Given data: Begin
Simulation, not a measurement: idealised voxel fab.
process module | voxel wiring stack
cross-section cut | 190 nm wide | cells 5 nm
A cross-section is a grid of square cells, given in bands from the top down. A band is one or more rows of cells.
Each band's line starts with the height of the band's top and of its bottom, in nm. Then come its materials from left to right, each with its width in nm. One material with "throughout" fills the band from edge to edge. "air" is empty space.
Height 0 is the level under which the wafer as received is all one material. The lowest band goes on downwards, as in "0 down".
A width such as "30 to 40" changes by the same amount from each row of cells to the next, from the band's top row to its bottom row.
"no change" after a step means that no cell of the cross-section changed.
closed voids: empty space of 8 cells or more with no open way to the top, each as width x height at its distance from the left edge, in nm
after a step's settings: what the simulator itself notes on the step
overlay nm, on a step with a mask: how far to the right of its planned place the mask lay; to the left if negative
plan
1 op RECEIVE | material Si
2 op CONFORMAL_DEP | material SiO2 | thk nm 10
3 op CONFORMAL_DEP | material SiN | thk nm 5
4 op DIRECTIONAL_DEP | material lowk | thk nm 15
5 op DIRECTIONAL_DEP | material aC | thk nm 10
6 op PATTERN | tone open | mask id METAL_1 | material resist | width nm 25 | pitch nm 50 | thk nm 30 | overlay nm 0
Given data: End

• **Activity**:
Each record above should be restated word for word.

• **Task result**:
Simulation, not a measurement: idealised voxel fab.
process module | voxel wiring stack
cross-section cut | 190 nm wide | cells 5 nm
A cross-section is a grid of square cells, given in bands from the top down. A band is one or more rows of cells.
Each band's line starts with the height of the band's top and of its bottom, in nm. Then come its materials from left to right, each with its width in nm. One material with "throughout" fills the band from edge to edge. "air" is empty space.
Height 0 is the level under which the wafer as received is all one material. The lowest band goes on downwards, as in "0 down".
A width such as "30 to 40" changes by the same amount from each row of cells to the next, from the band's top row to its bottom row.
"no change" after a step means that no cell of the cross-section changed.
closed voids: empty space of 8 cells or more with no open way to the top, each as width x height at its distance from the left edge, in nm
after a step's settings: what the simulator itself notes on the step
overlay nm, on a step with a mask: how far to the right of its planned place the mask lay; to the left if negative
plan
1 op RECEIVE | material Si
2 op CONFORMAL_DEP | material SiO2 | thk nm 10
3 op CONFORMAL_DEP | material SiN | thk nm 5
4 op DIRECTIONAL_DEP | material lowk | thk nm 15
5 op DIRECTIONAL_DEP | material aC | thk nm 10
6 op PATTERN | tone open | mask id METAL_1 | material resist | width nm 25 | pitch nm 50 | thk nm 30 | overlay nm 0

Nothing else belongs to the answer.